> **Activity**
Each entry must appear in the answer exactly as given.

[Opening Data records section]

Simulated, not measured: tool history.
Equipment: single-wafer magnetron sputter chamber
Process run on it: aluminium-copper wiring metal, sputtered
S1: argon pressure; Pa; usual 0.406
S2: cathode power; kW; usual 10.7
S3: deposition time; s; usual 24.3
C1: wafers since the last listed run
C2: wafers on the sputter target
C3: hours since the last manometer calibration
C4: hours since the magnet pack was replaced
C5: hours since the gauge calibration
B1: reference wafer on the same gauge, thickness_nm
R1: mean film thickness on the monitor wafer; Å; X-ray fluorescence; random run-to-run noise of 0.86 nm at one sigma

[Closing Data records section]

> **Worked solution**
Simulated, not measured: tool history.
Equipment: single-wafer magnetron sputter chamber
Process run on it: aluminium-copper wiring metal, sputtered
S1: argon pressure; Pa; usual 0.406
S2: cathode power; kW; usual 10.7
S3: deposition time; s; usual 24.3
C1: wafers since the last listed run
C2: wafers on the sputter target
C3: hours since the last manometer calibration
C4: hours since the magnet pack was replaced
C5: hours since the gauge calibration
B1: reference wafer on the same gauge, thickness_nm
R1: mean film thickness on the monitor wafer; Å; X-ray fluorescence; random run-to-run noise of 0.86 nm at one sigma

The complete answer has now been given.